- **Task item**:
In the listing below, locate the line containing "Vapour coater for" and the line containing "Usual settings: dimer that is put in (g) 20". Output both of them and every line between, exactly as written, and nothing more.

╔══

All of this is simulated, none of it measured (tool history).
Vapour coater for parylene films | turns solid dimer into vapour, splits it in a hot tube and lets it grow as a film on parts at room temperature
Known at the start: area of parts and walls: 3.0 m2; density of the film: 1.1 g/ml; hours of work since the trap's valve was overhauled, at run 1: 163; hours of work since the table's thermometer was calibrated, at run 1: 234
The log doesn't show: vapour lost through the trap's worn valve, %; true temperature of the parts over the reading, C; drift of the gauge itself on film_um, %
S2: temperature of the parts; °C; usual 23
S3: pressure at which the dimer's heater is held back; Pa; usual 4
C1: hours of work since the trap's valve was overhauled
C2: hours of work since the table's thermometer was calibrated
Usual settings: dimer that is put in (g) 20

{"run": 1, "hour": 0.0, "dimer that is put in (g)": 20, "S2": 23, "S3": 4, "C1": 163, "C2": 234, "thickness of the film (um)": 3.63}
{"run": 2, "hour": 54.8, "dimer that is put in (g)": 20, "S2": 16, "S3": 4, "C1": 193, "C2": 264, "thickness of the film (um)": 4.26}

╚══

- **Result**:
Vapour coater for parylene films | turns solid dimer into vapour, splits it in a hot tube and lets it grow as a film on parts at room temperature
Known at the start: area of parts and walls: 3.0 m2; density of the film: 1.1 g/ml; hours of work since the trap's valve was overhauled, at run 1: 163; hours of work since the table's thermometer was calibrated, at run 1: 234
The log doesn't show: vapour lost through the trap's worn valve, %; true temperature of the parts over the reading, C; drift of the gauge itself on film_um, %
S2: temperature of the parts; °C; usual 23
S3: pressure at which the dimer's heater is held back; Pa; usual 4
C1: hours of work since the trap's valve was overhauled
C2: hours of work since the table's thermometer was calibrated
Usual settings: dimer that is put in (g) 20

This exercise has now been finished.